DATASET ENTRIES –
━━━━━━

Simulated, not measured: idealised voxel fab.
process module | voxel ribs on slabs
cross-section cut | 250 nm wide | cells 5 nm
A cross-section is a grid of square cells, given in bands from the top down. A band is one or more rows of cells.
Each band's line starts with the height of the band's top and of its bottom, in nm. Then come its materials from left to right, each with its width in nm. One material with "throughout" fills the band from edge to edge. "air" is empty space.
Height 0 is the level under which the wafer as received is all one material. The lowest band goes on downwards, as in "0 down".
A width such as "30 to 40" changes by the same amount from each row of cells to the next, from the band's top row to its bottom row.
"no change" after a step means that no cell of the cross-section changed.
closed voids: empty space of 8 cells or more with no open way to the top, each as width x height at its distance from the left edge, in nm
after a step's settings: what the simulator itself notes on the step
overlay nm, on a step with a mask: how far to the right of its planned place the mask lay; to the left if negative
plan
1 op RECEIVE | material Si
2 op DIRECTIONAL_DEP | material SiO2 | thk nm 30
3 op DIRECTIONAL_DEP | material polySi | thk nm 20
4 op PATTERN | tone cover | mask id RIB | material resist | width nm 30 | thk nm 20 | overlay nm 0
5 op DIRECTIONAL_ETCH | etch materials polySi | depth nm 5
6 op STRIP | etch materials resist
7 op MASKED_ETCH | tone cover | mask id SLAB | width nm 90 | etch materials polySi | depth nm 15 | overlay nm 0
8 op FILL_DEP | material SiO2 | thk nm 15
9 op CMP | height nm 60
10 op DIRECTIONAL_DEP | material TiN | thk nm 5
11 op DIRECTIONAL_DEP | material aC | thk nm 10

━━━━━━

EXERCISE – Could you return the data above exactly as it stands?

EXERCISE ANSWER –
Simulated, not measured: idealised voxel fab.
process module | voxel ribs on slabs
cross-section cut | 250 nm wide | cells 5 nm
A cross-section is a grid of square cells, given in bands from the top down. A band is one or more rows of cells.
Each band's line starts with the height of the band's top and of its bottom, in nm. Then come its materials from left to right, each with its width in nm. One material with "throughout" fills the band from edge to edge. "air" is empty space.
Height 0 is the level under which the wafer as received is all one material. The lowest band goes on downwards, as in "0 down".
A width such as "30 to 40" changes by the same amount from each row of cells to the next, from the band's top row to its bottom row.
"no change" after a step means that no cell of the cross-section changed.
closed voids: empty space of 8 cells or more with no open way to the top, each as width x height at its distance from the left edge, in nm
after a step's settings: what the simulator itself notes on the step
overlay nm, on a step with a mask: how far to the right of its planned place the mask lay; to the left if negative
plan
1 op RECEIVE | material Si
2 op DIRECTIONAL_DEP | material SiO2 | thk nm 30
3 op DIRECTIONAL_DEP | material polySi | thk nm 20
4 op PATTERN | tone cover | mask id RIB | material resist | width nm 30 | thk nm 20 | overlay nm 0
5 op DIRECTIONAL_ETCH | etch materials polySi | depth nm 5
6 op STRIP | etch materials resist
7 op MASKED_ETCH | tone cover | mask id SLAB | width nm 90 | etch materials polySi | depth nm 15 | overlay nm 0
8 op FILL_DEP | material SiO2 | thk nm 15
9 op CMP | height nm 60
10 op DIRECTIONAL_DEP | material TiN | thk nm 5
11 op DIRECTIONAL_DEP | material aC | thk nm 10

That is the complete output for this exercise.